ACTION ITEM =>
Exactly as written, repeat all of the records below.

***** DATA
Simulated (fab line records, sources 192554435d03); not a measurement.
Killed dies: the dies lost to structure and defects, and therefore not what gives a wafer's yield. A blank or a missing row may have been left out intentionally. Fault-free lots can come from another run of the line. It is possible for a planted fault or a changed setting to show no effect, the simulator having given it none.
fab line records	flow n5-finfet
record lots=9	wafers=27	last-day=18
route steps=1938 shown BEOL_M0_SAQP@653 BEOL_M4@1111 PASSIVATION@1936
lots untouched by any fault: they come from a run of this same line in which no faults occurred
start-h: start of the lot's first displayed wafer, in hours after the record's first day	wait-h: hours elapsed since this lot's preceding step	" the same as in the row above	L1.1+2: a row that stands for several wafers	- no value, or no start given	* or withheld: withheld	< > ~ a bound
**********

PROBLEM SOLUTION =>
Simulated (fab line records, sources 192554435d03); not a measurement.
Killed dies: the dies lost to structure and defects, and therefore not what gives a wafer's yield. A blank or a missing row may have been left out intentionally. Fault-free lots can come from another run of the line. It is possible for a planted fault or a changed setting to show no effect, the simulator having given it none.
fab line records	flow n5-finfet
record lots=9	wafers=27	last-day=18
route steps=1938 shown BEOL_M0_SAQP@653 BEOL_M4@1111 PASSIVATION@1936
lots untouched by any fault: they come from a run of this same line in which no faults occurred
start-h: start of the lot's first displayed wafer, in hours after the record's first day	wait-h: hours elapsed since this lot's preceding step	" the same as in the row above	L1.1+2: a row that stands for several wafers	- no value, or no start given	* or withheld: withheld	< > ~ a bound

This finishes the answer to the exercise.